*** Records supplied Section Begins ***
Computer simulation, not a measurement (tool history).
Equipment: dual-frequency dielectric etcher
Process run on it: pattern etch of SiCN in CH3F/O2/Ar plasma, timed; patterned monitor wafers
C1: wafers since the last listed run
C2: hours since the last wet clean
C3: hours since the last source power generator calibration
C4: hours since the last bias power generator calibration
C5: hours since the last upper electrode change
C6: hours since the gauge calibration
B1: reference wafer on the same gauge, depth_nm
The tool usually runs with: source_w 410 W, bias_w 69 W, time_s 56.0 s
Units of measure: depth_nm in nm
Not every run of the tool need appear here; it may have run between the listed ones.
*** Records supplied Section Ends ***

Give every entry back unchanged. Leave none out.

- [Problem solution]
Computer simulation, not a measurement (tool history).
Equipment: dual-frequency dielectric etcher
Process run on it: pattern etch of SiCN in CH3F/O2/Ar plasma, timed; patterned monitor wafers
C1: wafers since the last listed run
C2: hours since the last wet clean
C3: hours since the last source power generator calibration
C4: hours since the last bias power generator calibration
C5: hours since the last upper electrode change
C6: hours since the gauge calibration
B1: reference wafer on the same gauge, depth_nm
The tool usually runs with: source_w 410 W, bias_w 69 W, time_s 56.0 s
Units of measure: depth_nm in nm
Not every run of the tool need appear here; it may have run between the listed ones.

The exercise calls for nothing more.